———

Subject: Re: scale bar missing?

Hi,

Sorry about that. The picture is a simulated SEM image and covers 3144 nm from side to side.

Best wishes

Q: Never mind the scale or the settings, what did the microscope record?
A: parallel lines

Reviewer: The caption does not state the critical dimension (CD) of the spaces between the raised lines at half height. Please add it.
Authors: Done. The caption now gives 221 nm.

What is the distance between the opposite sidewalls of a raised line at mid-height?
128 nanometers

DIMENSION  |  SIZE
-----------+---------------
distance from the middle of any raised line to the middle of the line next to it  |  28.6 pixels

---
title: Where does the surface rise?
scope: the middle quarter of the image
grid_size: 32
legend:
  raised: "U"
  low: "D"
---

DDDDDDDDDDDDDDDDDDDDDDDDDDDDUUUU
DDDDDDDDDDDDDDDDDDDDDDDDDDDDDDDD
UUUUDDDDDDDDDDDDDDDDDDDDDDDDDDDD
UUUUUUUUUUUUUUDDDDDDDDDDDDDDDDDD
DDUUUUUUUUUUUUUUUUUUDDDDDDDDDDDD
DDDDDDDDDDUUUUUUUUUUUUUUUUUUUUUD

———

Assignment
In full and verbatim, transcribe the data.

Response area
Subject: Re: scale bar missing?

Hi,

Sorry about that. The picture is a simulated SEM image and covers 3144 nm from side to side.

Best wishes

Q: Never mind the scale or the settings, what did the microscope record?
A: parallel lines

Reviewer: The caption does not state the critical dimension (CD) of the spaces between the raised lines at half height. Please add it.
Authors: Done. The caption now gives 221 nm.

What is the distance between the opposite sidewalls of a raised line at mid-height?
128 nanometers

DIMENSION  |  SIZE
-----------+---------------
distance from the middle of any raised line to the middle of the line next to it  |  28.6 pixels

---
title: Where does the surface rise?
scope: the middle quarter of the image
grid_size: 32
legend:
  raised: "U"
  low: "D"
---

DDDDDDDDDDDDDDDDDDDDDDDDDDDDUUUU
DDDDDDDDDDDDDDDDDDDDDDDDDDDDDDDD
UUUUDDDDDDDDDDDDDDDDDDDDDDDDDDDD
UUUUUUUUUUUUUUDDDDDDDDDDDDDDDDDD
DDUUUUUUUUUUUUUUUUUUDDDDDDDDDDDD
DDDDDDDDDDUUUUUUUUUUUUUUUUUUUUUD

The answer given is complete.